### [Work item]
Write out the data again in full, keeping every character the same.

'''

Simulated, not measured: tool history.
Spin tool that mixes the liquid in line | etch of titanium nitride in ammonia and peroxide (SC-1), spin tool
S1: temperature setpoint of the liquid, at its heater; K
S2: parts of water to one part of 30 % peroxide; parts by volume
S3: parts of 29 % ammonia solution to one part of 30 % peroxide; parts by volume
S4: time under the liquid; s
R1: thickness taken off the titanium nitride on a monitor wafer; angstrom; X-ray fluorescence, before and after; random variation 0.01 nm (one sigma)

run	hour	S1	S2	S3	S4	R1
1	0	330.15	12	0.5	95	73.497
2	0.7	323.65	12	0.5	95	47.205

'''

### [Response box]
Simulated, not measured: tool history.
Spin tool that mixes the liquid in line | etch of titanium nitride in ammonia and peroxide (SC-1), spin tool
S1: temperature setpoint of the liquid, at its heater; K
S2: parts of water to one part of 30 % peroxide; parts by volume
S3: parts of 29 % ammonia solution to one part of 30 % peroxide; parts by volume
S4: time under the liquid; s
R1: thickness taken off the titanium nitride on a monitor wafer; angstrom; X-ray fluorescence, before and after; random variation 0.01 nm (one sigma)

run	hour	S1	S2	S3	S4	R1
1	0	330.15	12	0.5	95	73.497
2	0.7	323.65	12	0.5	95	47.205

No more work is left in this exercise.